▸ Extracted material:
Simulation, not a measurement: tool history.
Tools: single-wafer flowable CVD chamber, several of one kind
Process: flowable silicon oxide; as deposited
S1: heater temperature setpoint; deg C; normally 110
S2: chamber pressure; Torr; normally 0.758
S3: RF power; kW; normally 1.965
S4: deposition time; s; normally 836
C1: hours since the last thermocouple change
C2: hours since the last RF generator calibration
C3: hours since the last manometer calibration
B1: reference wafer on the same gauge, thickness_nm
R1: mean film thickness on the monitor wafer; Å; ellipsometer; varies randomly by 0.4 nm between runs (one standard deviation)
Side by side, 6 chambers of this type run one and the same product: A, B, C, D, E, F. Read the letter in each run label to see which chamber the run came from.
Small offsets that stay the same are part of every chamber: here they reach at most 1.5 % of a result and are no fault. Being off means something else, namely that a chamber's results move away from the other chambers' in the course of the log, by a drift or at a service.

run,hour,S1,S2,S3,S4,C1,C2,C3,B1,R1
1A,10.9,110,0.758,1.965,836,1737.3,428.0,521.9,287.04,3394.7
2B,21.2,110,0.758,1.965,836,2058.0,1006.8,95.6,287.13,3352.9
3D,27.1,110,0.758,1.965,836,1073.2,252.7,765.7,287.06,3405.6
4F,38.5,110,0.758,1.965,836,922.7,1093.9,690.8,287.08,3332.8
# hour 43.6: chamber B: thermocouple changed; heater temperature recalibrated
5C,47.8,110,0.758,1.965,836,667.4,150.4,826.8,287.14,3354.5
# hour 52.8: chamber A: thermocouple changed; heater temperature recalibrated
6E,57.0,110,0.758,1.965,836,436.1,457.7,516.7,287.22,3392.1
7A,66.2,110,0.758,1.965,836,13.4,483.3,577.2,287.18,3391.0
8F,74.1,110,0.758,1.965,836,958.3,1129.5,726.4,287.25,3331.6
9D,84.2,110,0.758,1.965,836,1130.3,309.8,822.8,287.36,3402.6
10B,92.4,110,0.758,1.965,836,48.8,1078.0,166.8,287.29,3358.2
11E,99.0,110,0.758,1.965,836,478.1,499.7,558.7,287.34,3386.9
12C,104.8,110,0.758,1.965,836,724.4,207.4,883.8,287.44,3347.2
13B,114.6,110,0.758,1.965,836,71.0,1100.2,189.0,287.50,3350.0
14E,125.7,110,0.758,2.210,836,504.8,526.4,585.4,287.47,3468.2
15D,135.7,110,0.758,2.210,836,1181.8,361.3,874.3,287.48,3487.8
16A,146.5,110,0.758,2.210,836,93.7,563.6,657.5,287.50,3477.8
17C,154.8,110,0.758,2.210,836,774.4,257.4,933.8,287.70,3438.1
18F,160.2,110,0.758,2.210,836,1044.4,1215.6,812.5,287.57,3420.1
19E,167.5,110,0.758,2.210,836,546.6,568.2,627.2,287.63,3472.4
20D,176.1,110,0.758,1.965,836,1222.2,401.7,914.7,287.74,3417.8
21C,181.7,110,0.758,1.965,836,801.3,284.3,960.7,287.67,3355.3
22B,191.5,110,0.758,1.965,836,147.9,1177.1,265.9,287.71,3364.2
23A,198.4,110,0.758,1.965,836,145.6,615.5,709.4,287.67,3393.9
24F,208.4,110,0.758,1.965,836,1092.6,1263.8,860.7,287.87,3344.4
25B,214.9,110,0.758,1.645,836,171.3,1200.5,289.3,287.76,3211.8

▸ Action item: Where the listing above reaches the line that contains "18F,160.2,110,0.758,2.210,836,1044.4,1215.6,812.5,287.57,3420.1", start retyping, and finish with the line that contains "24F,208.4,110,0.758,1.965,836,1092.6,1263.8,860.7,287.87,3344.4"; reproduce those lines exactly and no others.

▸ Solution:
18F,160.2,110,0.758,2.210,836,1044.4,1215.6,812.5,287.57,3420.1
19E,167.5,110,0.758,2.210,836,546.6,568.2,627.2,287.63,3472.4
20D,176.1,110,0.758,1.965,836,1222.2,401.7,914.7,287.74,3417.8
21C,181.7,110,0.758,1.965,836,801.3,284.3,960.7,287.67,3355.3
22B,191.5,110,0.758,1.965,836,147.9,1177.1,265.9,287.71,3364.2
23A,198.4,110,0.758,1.965,836,145.6,615.5,709.4,287.67,3393.9
24F,208.4,110,0.758,1.965,836,1092.6,1263.8,860.7,287.87,3344.4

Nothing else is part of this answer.